SOURCE INFORMATION:
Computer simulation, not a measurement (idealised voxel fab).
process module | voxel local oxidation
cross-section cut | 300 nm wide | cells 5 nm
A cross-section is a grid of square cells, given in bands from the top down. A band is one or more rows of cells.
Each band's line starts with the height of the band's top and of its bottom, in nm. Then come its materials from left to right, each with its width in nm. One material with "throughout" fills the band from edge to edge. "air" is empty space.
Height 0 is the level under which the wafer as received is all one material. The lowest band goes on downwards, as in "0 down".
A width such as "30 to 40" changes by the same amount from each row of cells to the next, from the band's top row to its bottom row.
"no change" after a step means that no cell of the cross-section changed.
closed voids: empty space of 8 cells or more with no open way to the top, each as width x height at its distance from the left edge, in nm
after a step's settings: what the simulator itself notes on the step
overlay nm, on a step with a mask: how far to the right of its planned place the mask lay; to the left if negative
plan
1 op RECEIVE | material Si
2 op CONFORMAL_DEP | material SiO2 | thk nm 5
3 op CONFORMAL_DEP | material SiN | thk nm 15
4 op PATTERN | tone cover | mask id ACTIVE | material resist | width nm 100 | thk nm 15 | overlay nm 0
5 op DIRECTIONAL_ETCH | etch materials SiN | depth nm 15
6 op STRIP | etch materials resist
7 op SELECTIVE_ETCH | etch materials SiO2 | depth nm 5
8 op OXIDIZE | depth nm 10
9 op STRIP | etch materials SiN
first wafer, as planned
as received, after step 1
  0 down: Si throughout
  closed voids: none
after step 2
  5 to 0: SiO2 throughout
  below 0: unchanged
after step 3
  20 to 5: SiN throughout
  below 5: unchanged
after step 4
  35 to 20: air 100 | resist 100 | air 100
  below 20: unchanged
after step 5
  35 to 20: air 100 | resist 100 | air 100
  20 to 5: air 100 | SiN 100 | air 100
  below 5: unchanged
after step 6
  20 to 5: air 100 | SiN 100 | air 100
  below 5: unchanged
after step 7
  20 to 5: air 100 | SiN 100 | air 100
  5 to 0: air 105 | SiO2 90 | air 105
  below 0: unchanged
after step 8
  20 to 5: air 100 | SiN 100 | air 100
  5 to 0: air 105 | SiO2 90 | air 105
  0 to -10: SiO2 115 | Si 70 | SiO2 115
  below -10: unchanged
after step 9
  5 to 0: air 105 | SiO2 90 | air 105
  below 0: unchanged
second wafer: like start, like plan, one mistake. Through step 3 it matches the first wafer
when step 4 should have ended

REQUIRED ACTION: The lines above, from the first through the one containing "closed voids: empty", must be restated word for word, with nothing added.

TASK RESPONSE:
Computer simulation, not a measurement (idealised voxel fab).
process module | voxel local oxidation
cross-section cut | 300 nm wide | cells 5 nm
A cross-section is a grid of square cells, given in bands from the top down. A band is one or more rows of cells.
Each band's line starts with the height of the band's top and of its bottom, in nm. Then come its materials from left to right, each with its width in nm. One material with "throughout" fills the band from edge to edge. "air" is empty space.
Height 0 is the level under which the wafer as received is all one material. The lowest band goes on downwards, as in "0 down".
A width such as "30 to 40" changes by the same amount from each row of cells to the next, from the band's top row to its bottom row.
"no change" after a step means that no cell of the cross-section changed.
closed voids: empty space of 8 cells or more with no open way to the top, each as width x height at its distance from the left edge, in nm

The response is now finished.